### [Exercise]
Can you quote, word for word, every line from the first line of the records below through the line containing "pad_speed: speed of", and nothing else?

______

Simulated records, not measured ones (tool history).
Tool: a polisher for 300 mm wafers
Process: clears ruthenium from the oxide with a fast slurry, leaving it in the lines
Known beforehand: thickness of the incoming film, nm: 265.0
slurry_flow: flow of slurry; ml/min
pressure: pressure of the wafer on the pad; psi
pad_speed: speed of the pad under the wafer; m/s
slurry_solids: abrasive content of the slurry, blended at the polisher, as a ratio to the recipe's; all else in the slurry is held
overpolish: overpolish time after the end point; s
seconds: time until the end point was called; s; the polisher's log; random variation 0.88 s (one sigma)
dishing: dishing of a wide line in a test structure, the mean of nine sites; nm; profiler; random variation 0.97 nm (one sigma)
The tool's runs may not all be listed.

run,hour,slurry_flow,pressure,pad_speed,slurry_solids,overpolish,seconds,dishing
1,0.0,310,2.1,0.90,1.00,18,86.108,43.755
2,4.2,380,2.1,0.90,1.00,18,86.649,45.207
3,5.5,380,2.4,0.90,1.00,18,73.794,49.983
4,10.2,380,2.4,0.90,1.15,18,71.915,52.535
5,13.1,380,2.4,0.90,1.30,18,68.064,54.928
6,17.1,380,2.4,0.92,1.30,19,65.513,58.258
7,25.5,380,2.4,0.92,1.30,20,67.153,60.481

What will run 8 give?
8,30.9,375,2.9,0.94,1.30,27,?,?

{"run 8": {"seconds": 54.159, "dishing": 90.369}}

______

### [Answer box]
Simulated records, not measured ones (tool history).
Tool: a polisher for 300 mm wafers
Process: clears ruthenium from the oxide with a fast slurry, leaving it in the lines
Known beforehand: thickness of the incoming film, nm: 265.0
slurry_flow: flow of slurry; ml/min
pressure: pressure of the wafer on the pad; psi
pad_speed: speed of the pad under the wafer; m/s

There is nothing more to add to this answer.